· · · · · · ·

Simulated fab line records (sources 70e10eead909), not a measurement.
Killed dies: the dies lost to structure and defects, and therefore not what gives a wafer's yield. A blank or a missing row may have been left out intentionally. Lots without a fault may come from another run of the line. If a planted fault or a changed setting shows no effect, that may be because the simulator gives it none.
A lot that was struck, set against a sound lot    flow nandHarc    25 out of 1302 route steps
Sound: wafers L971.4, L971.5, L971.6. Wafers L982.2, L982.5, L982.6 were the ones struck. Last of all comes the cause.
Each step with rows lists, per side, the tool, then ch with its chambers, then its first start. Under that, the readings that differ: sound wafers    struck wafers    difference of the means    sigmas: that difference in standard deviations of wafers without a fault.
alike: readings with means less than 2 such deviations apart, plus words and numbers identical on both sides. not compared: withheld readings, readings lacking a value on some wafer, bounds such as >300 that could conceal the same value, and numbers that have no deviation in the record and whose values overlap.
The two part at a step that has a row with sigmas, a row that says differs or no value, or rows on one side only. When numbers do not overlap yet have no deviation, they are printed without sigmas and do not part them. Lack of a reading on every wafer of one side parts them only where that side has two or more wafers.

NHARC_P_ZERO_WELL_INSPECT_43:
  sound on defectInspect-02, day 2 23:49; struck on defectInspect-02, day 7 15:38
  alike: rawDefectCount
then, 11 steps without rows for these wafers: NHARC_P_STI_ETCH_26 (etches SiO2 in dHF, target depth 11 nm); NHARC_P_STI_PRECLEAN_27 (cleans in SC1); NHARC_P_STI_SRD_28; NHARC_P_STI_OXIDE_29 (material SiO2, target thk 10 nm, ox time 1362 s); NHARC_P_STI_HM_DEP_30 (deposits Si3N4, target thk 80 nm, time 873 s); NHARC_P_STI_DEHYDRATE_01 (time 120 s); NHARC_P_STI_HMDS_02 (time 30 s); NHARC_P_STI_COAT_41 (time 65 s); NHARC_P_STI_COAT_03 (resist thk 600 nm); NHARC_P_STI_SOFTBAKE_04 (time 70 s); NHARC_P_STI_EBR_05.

· · · · · · ·

WORK ITEM ->
Above are the records. Copy the lines beginning at the one that has "Each step with" and ending with the one that has "alike: readings with", unchanged.

WRITTEN REPLY ->
Each step with rows lists, per side, the tool, then ch with its chambers, then its first start. Under that, the readings that differ: sound wafers    struck wafers    difference of the means    sigmas: that difference in standard deviations of wafers without a fault.
alike: readings with means less than 2 such deviations apart, plus words and numbers identical on both sides. not compared: withheld readings, readings lacking a value on some wafer, bounds such as >300 that could conceal the same value, and numbers that have no deviation in the record and whose values overlap.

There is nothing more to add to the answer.